━━━ Extracted material
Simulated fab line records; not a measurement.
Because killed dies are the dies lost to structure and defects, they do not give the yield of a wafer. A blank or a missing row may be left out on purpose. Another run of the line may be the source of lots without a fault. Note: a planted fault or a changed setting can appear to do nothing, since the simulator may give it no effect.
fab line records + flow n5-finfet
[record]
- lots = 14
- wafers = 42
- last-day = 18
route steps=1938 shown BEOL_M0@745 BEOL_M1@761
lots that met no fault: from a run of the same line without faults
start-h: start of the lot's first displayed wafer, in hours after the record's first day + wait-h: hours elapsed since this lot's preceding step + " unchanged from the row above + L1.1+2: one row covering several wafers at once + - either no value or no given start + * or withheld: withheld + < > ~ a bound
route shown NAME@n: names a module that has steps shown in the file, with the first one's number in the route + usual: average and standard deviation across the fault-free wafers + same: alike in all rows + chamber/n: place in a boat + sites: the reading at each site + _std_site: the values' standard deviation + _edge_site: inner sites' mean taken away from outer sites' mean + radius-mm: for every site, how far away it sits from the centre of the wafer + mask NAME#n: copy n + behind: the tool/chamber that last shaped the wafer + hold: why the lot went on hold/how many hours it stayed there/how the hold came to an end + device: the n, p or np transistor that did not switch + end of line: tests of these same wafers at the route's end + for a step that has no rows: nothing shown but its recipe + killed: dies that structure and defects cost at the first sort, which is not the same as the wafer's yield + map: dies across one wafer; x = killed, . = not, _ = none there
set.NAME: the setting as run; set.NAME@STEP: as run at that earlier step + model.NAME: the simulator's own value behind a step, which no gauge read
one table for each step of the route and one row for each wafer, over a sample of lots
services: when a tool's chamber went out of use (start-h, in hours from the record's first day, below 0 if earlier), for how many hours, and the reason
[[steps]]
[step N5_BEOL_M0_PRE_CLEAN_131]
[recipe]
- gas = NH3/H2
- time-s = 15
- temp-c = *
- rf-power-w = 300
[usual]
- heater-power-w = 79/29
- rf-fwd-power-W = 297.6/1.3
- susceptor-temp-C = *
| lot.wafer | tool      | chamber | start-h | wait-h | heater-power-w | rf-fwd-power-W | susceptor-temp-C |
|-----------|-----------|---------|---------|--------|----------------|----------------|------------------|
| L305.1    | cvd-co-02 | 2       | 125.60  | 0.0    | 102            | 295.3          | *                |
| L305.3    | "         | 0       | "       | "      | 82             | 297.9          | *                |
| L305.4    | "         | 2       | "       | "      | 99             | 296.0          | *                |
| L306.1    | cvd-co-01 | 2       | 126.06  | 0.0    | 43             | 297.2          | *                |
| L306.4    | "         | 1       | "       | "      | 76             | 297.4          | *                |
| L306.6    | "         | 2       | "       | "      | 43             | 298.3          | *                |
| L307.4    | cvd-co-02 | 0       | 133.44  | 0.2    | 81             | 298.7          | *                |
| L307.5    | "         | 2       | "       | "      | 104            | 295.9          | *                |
━━━━━━

◆ Activity:
Begin at the first line of the records above and restate each line word for word, stopping after the line with "route shown NAME@n: names".

◆ Answer area:
Simulated fab line records; not a measurement.
Because killed dies are the dies lost to structure and defects, they do not give the yield of a wafer. A blank or a missing row may be left out on purpose. Another run of the line may be the source of lots without a fault. Note: a planted fault or a changed setting can appear to do nothing, since the simulator may give it no effect.
fab line records + flow n5-finfet
[record]
- lots = 14
- wafers = 42
- last-day = 18
route steps=1938 shown BEOL_M0@745 BEOL_M1@761
lots that met no fault: from a run of the same line without faults
start-h: start of the lot's first displayed wafer, in hours after the record's first day + wait-h: hours elapsed since this lot's preceding step + " unchanged from the row above + L1.1+2: one row covering several wafers at once + - either no value or no given start + * or withheld: withheld + < > ~ a bound
route shown NAME@n: names a module that has steps shown in the file, with the first one's number in the route + usual: average and standard deviation across the fault-free wafers + same: alike in all rows + chamber/n: place in a boat + sites: the reading at each site + _std_site: the values' standard deviation + _edge_site: inner sites' mean taken away from outer sites' mean + radius-mm: for every site, how far away it sits from the centre of the wafer + mask NAME#n: copy n + behind: the tool/chamber that last shaped the wafer + hold: why the lot went on hold/how many hours it stayed there/how the hold came to an end + device: the n, p or np transistor that did not switch + end of line: tests of these same wafers at the route's end + for a step that has no rows: nothing shown but its recipe + killed: dies that structure and defects cost at the first sort, which is not the same as the wafer's yield + map: dies across one wafer; x = killed, . = not, _ = none there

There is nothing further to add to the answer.